INFORMATION SUPPLIED
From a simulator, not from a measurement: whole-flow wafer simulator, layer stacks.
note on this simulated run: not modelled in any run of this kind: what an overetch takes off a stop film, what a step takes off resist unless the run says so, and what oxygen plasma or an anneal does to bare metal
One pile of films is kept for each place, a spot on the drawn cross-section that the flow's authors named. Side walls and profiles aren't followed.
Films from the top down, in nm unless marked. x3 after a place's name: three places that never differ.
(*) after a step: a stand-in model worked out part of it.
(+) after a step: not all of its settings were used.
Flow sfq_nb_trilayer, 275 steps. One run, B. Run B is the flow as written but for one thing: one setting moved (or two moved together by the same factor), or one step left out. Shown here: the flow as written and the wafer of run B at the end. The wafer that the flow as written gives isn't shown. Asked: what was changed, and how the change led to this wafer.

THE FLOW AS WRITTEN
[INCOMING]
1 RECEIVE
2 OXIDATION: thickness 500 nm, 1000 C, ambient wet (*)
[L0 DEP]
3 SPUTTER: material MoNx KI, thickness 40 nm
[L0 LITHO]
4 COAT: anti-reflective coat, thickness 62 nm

ASSIGNED TASK
Go through the records above and copy each line exactly.

ANSWER SPACE
From a simulator, not from a measurement: whole-flow wafer simulator, layer stacks.
note on this simulated run: not modelled in any run of this kind: what an overetch takes off a stop film, what a step takes off resist unless the run says so, and what oxygen plasma or an anneal does to bare metal
One pile of films is kept for each place, a spot on the drawn cross-section that the flow's authors named. Side walls and profiles aren't followed.
Films from the top down, in nm unless marked. x3 after a place's name: three places that never differ.
(*) after a step: a stand-in model worked out part of it.
(+) after a step: not all of its settings were used.
Flow sfq_nb_trilayer, 275 steps. One run, B. Run B is the flow as written but for one thing: one setting moved (or two moved together by the same factor), or one step left out. Shown here: the flow as written and the wafer of run B at the end. The wafer that the flow as written gives isn't shown. Asked: what was changed, and how the change led to this wafer.

THE FLOW AS WRITTEN
[INCOMING]
1 RECEIVE
2 OXIDATION: thickness 500 nm, 1000 C, ambient wet (*)
[L0 DEP]
3 SPUTTER: material MoNx KI, thickness 40 nm
[L0 LITHO]
4 COAT: anti-reflective coat, thickness 62 nm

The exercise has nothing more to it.